┌─ Data shown

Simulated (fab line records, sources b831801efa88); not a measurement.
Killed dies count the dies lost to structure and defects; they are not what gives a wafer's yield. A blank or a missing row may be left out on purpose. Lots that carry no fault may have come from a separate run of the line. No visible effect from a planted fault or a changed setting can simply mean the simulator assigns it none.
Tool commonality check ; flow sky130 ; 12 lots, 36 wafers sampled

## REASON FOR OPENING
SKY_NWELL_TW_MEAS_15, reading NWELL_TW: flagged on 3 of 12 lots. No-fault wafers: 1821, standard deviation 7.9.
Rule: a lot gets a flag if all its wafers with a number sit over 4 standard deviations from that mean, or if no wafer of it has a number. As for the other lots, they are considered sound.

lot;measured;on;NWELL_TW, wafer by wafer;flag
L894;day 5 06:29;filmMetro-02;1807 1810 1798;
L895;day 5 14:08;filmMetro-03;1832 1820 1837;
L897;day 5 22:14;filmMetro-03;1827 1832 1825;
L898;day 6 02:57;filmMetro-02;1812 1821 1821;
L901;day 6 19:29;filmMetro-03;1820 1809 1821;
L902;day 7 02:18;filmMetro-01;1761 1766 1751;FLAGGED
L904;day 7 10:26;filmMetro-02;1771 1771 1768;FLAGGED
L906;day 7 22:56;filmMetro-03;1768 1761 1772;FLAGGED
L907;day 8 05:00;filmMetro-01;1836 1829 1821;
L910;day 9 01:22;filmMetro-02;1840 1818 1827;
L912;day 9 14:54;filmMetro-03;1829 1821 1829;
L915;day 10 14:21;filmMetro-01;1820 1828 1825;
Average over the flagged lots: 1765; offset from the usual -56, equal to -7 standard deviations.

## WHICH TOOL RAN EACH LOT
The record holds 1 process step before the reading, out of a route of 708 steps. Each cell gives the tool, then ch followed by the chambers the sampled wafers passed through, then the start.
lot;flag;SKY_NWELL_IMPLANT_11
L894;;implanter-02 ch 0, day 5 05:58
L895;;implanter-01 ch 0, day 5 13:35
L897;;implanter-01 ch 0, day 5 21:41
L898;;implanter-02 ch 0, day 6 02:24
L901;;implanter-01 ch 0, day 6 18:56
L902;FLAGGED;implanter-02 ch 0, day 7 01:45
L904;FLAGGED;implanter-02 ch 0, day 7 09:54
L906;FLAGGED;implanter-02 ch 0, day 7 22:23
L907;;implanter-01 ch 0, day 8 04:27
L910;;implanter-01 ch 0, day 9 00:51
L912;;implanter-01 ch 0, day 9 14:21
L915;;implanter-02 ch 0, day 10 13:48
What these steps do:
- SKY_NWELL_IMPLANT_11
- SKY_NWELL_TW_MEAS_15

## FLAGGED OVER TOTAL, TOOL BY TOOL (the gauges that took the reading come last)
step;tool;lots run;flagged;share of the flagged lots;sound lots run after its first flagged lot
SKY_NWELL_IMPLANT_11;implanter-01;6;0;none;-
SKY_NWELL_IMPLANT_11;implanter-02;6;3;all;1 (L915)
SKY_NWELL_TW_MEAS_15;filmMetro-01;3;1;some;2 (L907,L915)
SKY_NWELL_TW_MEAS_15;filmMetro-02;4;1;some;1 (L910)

└─

→ Work instruction
Would you please reproduce the records above exactly, only from their first line through the line holding "- SKY_NWELL_TW_MEAS_15", with both ends included?

→ Result
Simulated (fab line records, sources b831801efa88); not a measurement.
Killed dies count the dies lost to structure and defects; they are not what gives a wafer's yield. A blank or a missing row may be left out on purpose. Lots that carry no fault may have come from a separate run of the line. No visible effect from a planted fault or a changed setting can simply mean the simulator assigns it none.
Tool commonality check ; flow sky130 ; 12 lots, 36 wafers sampled

## REASON FOR OPENING
SKY_NWELL_TW_MEAS_15, reading NWELL_TW: flagged on 3 of 12 lots. No-fault wafers: 1821, standard deviation 7.9.
Rule: a lot gets a flag if all its wafers with a number sit over 4 standard deviations from that mean, or if no wafer of it has a number. As for the other lots, they are considered sound.

lot;measured;on;NWELL_TW, wafer by wafer;flag
L894;day 5 06:29;filmMetro-02;1807 1810 1798;
L895;day 5 14:08;filmMetro-03;1832 1820 1837;
L897;day 5 22:14;filmMetro-03;1827 1832 1825;
L898;day 6 02:57;filmMetro-02;1812 1821 1821;
L901;day 6 19:29;filmMetro-03;1820 1809 1821;
L902;day 7 02:18;filmMetro-01;1761 1766 1751;FLAGGED
L904;day 7 10:26;filmMetro-02;1771 1771 1768;FLAGGED
L906;day 7 22:56;filmMetro-03;1768 1761 1772;FLAGGED
L907;day 8 05:00;filmMetro-01;1836 1829 1821;
L910;day 9 01:22;filmMetro-02;1840 1818 1827;
L912;day 9 14:54;filmMetro-03;1829 1821 1829;
L915;day 10 14:21;filmMetro-01;1820 1828 1825;
Average over the flagged lots: 1765; offset from the usual -56, equal to -7 standard deviations.

## WHICH TOOL RAN EACH LOT
The record holds 1 process step before the reading, out of a route of 708 steps. Each cell gives the tool, then ch followed by the chambers the sampled wafers passed through, then the start.
lot;flag;SKY_NWELL_IMPLANT_11
L894;;implanter-02 ch 0, day 5 05:58
L895;;implanter-01 ch 0, day 5 13:35
L897;;implanter-01 ch 0, day 5 21:41
L898;;implanter-02 ch 0, day 6 02:24
L901;;implanter-01 ch 0, day 6 18:56
L902;FLAGGED;implanter-02 ch 0, day 7 01:45
L904;FLAGGED;implanter-02 ch 0, day 7 09:54
L906;FLAGGED;implanter-02 ch 0, day 7 22:23
L907;;implanter-01 ch 0, day 8 04:27
L910;;implanter-01 ch 0, day 9 00:51
L912;;implanter-01 ch 0, day 9 14:21
L915;;implanter-02 ch 0, day 10 13:48
What these steps do:
- SKY_NWELL_IMPLANT_11
- SKY_NWELL_TW_MEAS_15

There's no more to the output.